▸ **WORK INSTRUCTION**
Transcribe the material from its first line onward, ending with the line that contains "P3: etch of" and adding nothing beyond it.

▸ **PROVIDED MATERIAL**
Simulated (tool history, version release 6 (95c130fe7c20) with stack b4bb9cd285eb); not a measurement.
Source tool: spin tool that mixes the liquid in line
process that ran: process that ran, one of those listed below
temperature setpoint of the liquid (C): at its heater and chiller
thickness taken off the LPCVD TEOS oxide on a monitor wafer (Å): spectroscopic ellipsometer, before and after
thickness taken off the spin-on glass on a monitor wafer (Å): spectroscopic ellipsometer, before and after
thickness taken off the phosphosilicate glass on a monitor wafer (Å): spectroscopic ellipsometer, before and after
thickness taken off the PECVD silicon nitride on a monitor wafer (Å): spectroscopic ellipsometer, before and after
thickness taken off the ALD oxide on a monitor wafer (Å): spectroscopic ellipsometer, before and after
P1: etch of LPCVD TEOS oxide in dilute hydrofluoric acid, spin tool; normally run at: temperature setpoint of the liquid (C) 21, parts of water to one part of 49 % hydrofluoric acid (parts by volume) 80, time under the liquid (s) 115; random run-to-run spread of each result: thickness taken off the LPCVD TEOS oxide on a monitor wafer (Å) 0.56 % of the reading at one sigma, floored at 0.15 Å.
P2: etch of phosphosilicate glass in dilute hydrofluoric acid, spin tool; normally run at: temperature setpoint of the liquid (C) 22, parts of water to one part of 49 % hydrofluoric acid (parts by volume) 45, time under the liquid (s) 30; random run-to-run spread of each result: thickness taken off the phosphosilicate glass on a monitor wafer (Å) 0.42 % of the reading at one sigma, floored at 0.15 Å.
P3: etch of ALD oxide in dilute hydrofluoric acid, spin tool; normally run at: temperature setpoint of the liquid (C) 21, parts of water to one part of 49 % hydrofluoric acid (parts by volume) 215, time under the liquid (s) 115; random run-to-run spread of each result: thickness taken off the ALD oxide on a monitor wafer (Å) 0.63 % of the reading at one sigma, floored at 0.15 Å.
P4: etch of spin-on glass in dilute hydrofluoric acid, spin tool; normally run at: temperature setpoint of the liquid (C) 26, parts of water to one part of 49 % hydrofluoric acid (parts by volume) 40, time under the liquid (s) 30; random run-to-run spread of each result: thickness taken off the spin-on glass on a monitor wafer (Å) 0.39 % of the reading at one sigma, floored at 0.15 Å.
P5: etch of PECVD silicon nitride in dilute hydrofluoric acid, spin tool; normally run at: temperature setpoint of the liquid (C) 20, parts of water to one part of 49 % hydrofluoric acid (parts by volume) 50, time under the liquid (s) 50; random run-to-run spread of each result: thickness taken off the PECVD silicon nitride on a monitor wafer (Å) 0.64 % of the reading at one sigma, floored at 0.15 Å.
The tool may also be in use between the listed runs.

▸ **SOLUTION**
Simulated (tool history, version release 6 (95c130fe7c20) with stack b4bb9cd285eb); not a measurement.
Source tool: spin tool that mixes the liquid in line
process that ran: process that ran, one of those listed below
temperature setpoint of the liquid (C): at its heater and chiller
thickness taken off the LPCVD TEOS oxide on a monitor wafer (Å): spectroscopic ellipsometer, before and after
thickness taken off the spin-on glass on a monitor wafer (Å): spectroscopic ellipsometer, before and after
thickness taken off the phosphosilicate glass on a monitor wafer (Å): spectroscopic ellipsometer, before and after
thickness taken off the PECVD silicon nitride on a monitor wafer (Å): spectroscopic ellipsometer, before and after
thickness taken off the ALD oxide on a monitor wafer (Å): spectroscopic ellipsometer, before and after
P1: etch of LPCVD TEOS oxide in dilute hydrofluoric acid, spin tool; normally run at: temperature setpoint of the liquid (C) 21, parts of water to one part of 49 % hydrofluoric acid (parts by volume) 80, time under the liquid (s) 115; random run-to-run spread of each result: thickness taken off the LPCVD TEOS oxide on a monitor wafer (Å) 0.56 % of the reading at one sigma, floored at 0.15 Å.
P2: etch of phosphosilicate glass in dilute hydrofluoric acid, spin tool; normally run at: temperature setpoint of the liquid (C) 22, parts of water to one part of 49 % hydrofluoric acid (parts by volume) 45, time under the liquid (s) 30; random run-to-run spread of each result: thickness taken off the phosphosilicate glass on a monitor wafer (Å) 0.42 % of the reading at one sigma, floored at 0.15 Å.
P3: etch of ALD oxide in dilute hydrofluoric acid, spin tool; normally run at: temperature setpoint of the liquid (C) 21, parts of water to one part of 49 % hydrofluoric acid (parts by volume) 215, time under the liquid (s) 115; random run-to-run spread of each result: thickness taken off the ALD oxide on a monitor wafer (Å) 0.63 % of the reading at one sigma, floored at 0.15 Å.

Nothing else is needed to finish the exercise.